ASSIGNMENT ▸ Write the entries below out again in full. Match every character.

DATASET EXTRACT: Begin
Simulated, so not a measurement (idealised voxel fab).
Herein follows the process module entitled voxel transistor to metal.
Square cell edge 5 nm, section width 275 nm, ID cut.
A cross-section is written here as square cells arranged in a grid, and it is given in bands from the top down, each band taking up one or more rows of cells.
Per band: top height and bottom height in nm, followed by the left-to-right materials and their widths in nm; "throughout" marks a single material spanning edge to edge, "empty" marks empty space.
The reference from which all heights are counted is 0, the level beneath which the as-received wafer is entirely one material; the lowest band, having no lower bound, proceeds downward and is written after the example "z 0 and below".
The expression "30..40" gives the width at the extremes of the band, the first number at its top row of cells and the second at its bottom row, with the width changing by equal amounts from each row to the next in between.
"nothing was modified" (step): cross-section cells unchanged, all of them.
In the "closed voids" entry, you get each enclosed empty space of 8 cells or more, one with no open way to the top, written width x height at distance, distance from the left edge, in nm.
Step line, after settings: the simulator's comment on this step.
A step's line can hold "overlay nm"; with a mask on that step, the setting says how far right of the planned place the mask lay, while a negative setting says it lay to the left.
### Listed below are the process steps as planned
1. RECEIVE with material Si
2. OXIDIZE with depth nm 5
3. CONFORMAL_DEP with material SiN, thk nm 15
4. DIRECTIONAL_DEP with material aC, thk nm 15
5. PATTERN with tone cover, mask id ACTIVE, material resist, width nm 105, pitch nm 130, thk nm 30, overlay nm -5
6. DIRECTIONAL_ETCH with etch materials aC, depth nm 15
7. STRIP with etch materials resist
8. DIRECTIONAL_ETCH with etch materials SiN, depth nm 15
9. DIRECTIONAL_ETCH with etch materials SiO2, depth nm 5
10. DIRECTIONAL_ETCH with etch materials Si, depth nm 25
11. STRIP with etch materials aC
DATASET EXTRACT: End

WRITTEN ANSWER ▸
Simulated, so not a measurement (idealised voxel fab).
Herein follows the process module entitled voxel transistor to metal.
Square cell edge 5 nm, section width 275 nm, ID cut.
A cross-section is written here as square cells arranged in a grid, and it is given in bands from the top down, each band taking up one or more rows of cells.
Per band: top height and bottom height in nm, followed by the left-to-right materials and their widths in nm; "throughout" marks a single material spanning edge to edge, "empty" marks empty space.
The reference from which all heights are counted is 0, the level beneath which the as-received wafer is entirely one material; the lowest band, having no lower bound, proceeds downward and is written after the example "z 0 and below".
The expression "30..40" gives the width at the extremes of the band, the first number at its top row of cells and the second at its bottom row, with the width changing by equal amounts from each row to the next in between.
"nothing was modified" (step): cross-section cells unchanged, all of them.
In the "closed voids" entry, you get each enclosed empty space of 8 cells or more, one with no open way to the top, written width x height at distance, distance from the left edge, in nm.
Step line, after settings: the simulator's comment on this step.
A step's line can hold "overlay nm"; with a mask on that step, the setting says how far right of the planned place the mask lay, while a negative setting says it lay to the left.
### Listed below are the process steps as planned
1. RECEIVE with material Si
2. OXIDIZE with depth nm 5
3. CONFORMAL_DEP with material SiN, thk nm 15
4. DIRECTIONAL_DEP with material aC, thk nm 15
5. PATTERN with tone cover, mask id ACTIVE, material resist, width nm 105, pitch nm 130, thk nm 30, overlay nm -5
6. DIRECTIONAL_ETCH with etch materials aC, depth nm 15
7. STRIP with etch materials resist
8. DIRECTIONAL_ETCH with etch materials SiN, depth nm 15
9. DIRECTIONAL_ETCH with etch materials SiO2, depth nm 5
10. DIRECTIONAL_ETCH with etch materials Si, depth nm 25
11. STRIP with etch materials aC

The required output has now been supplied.